§ Requirement
Set out exactly, line by line, the stretch of data below that begins at the line containing "Tool commonality check" and ends at the line containing "L785 | day 15", with both ends kept.

§ Study material
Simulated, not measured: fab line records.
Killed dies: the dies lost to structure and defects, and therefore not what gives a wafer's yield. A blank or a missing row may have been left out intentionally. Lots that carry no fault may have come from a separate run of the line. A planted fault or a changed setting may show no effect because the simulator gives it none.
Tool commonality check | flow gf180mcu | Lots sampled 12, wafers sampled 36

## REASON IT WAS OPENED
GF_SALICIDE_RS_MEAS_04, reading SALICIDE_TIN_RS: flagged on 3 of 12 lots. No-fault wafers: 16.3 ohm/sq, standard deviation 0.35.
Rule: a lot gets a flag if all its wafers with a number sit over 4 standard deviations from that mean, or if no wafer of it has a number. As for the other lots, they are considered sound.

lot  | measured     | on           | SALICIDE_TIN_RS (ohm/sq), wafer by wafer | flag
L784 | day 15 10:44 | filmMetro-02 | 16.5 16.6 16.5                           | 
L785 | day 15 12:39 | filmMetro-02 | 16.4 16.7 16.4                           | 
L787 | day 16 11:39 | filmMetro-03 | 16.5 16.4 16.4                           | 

§ Exercise result
Tool commonality check | flow gf180mcu | Lots sampled 12, wafers sampled 36

## REASON IT WAS OPENED
GF_SALICIDE_RS_MEAS_04, reading SALICIDE_TIN_RS: flagged on 3 of 12 lots. No-fault wafers: 16.3 ohm/sq, standard deviation 0.35.
Rule: a lot gets a flag if all its wafers with a number sit over 4 standard deviations from that mean, or if no wafer of it has a number. As for the other lots, they are considered sound.

lot  | measured     | on           | SALICIDE_TIN_RS (ohm/sq), wafer by wafer | flag
L784 | day 15 10:44 | filmMetro-02 | 16.5 16.6 16.5                           | 
L785 | day 15 12:39 | filmMetro-02 | 16.4 16.7 16.4                           | 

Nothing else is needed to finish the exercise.